Segment Start: DATA EXTRACT

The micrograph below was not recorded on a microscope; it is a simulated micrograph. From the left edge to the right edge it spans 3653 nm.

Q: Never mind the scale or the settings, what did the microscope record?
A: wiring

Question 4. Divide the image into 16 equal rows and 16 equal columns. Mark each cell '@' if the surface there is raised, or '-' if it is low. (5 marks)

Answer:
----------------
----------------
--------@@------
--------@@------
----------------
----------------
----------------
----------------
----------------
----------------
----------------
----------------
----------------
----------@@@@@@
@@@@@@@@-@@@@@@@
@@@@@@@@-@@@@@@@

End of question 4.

Segment End: DATA EXTRACT

- [WORK ITEM]
Reproduce the data in full, precisely as given.

- [EXERCISE SOLUTION]
The micrograph below was not recorded on a microscope; it is a simulated micrograph. From the left edge to the right edge it spans 3653 nm.

Q: Never mind the scale or the settings, what did the microscope record?
A: wiring

Question 4. Divide the image into 16 equal rows and 16 equal columns. Mark each cell '@' if the surface there is raised, or '-' if it is low. (5 marks)

Answer:
----------------
----------------
--------@@------
--------@@------
----------------
----------------
----------------
----------------
----------------
----------------
----------------
----------------
----------------
----------@@@@@@
@@@@@@@@-@@@@@@@
@@@@@@@@-@@@@@@@

End of question 4.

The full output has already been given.